RECORDED INFORMATION
*-*-*

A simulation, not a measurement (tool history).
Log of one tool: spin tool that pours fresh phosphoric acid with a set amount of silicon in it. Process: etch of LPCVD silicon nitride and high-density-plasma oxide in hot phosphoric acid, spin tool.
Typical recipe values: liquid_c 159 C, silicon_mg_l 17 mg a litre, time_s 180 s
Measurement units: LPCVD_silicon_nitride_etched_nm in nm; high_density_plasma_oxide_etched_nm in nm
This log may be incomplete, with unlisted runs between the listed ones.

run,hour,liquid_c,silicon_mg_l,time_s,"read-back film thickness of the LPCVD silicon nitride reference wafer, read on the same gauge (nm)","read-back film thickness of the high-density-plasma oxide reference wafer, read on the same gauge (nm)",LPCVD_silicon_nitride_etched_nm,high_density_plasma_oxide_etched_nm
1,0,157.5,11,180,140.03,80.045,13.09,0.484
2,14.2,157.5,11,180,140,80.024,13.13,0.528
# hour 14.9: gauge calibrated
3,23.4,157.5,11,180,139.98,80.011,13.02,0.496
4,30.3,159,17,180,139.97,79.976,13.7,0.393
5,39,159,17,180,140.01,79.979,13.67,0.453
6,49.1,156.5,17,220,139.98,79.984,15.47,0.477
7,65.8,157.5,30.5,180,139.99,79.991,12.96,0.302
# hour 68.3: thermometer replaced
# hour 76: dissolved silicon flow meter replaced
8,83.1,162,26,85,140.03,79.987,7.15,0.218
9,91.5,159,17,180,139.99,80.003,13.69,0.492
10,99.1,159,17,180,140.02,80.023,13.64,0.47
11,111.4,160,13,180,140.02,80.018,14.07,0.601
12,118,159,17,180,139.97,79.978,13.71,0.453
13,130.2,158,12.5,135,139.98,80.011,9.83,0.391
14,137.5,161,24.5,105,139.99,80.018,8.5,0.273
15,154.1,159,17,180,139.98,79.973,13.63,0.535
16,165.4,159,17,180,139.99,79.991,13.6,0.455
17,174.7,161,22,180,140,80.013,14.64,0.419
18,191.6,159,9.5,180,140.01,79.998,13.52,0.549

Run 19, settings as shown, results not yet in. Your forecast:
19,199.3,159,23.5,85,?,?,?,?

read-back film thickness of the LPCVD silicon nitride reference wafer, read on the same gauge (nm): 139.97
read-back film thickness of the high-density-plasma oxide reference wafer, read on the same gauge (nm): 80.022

*-*-*

WORK ITEM
Starting at the line that has "2,14.2,157.5,11,180,140,80.024,13.13,0.528" in the records above, restate word for word every line until the one that has "12,118,159,17,180,139.97,79.978,13.71,0.453", and include that one as well.

TASK OUTPUT
2,14.2,157.5,11,180,140,80.024,13.13,0.528
# hour 14.9: gauge calibrated
3,23.4,157.5,11,180,139.98,80.011,13.02,0.496
4,30.3,159,17,180,139.97,79.976,13.7,0.393
5,39,159,17,180,140.01,79.979,13.67,0.453
6,49.1,156.5,17,220,139.98,79.984,15.47,0.477
7,65.8,157.5,30.5,180,139.99,79.991,12.96,0.302
# hour 68.3: thermometer replaced
# hour 76: dissolved silicon flow meter replaced
8,83.1,162,26,85,140.03,79.987,7.15,0.218
9,91.5,159,17,180,139.99,80.003,13.69,0.492
10,99.1,159,17,180,140.02,80.023,13.64,0.47
11,111.4,160,13,180,140.02,80.018,14.07,0.601
12,118,159,17,180,139.97,79.978,13.71,0.453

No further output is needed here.